==============================

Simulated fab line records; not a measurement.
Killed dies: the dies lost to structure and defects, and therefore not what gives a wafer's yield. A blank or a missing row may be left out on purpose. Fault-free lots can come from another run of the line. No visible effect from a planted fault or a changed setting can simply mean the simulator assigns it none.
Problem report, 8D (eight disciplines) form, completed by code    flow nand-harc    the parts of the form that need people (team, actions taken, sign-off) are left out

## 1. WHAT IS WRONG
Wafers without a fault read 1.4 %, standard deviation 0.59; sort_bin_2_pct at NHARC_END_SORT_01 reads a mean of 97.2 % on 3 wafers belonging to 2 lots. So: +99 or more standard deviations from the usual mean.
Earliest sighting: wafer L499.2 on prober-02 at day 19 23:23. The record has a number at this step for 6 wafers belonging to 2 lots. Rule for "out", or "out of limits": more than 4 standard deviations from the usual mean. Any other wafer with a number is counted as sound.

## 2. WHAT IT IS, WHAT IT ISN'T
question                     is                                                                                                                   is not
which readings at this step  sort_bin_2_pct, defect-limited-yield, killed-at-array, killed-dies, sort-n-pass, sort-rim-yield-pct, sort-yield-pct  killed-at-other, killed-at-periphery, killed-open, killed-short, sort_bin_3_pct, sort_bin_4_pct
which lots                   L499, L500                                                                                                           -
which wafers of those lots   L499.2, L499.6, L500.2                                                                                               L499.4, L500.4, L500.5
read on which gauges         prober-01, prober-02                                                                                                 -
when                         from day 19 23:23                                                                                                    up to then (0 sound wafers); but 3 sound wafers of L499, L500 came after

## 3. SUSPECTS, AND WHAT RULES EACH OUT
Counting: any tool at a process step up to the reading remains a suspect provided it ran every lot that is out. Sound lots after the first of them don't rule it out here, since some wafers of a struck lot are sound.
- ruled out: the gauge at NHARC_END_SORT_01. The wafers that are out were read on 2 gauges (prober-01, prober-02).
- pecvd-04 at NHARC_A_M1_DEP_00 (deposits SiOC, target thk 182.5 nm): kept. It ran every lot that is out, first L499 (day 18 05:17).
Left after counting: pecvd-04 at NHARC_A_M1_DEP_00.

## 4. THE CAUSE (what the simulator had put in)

==============================

= BRIEF =
Would you retype the lines above from the one with "## 1. WHAT IS WRONG" down to the one with "Wafers without a", word for word, both ends included and no other lines?

= RESPONSE BOX =
## 1. WHAT IS WRONG
Wafers without a fault read 1.4 %, standard deviation 0.59; sort_bin_2_pct at NHARC_END_SORT_01 reads a mean of 97.2 % on 3 wafers belonging to 2 lots. So: +99 or more standard deviations from the usual mean.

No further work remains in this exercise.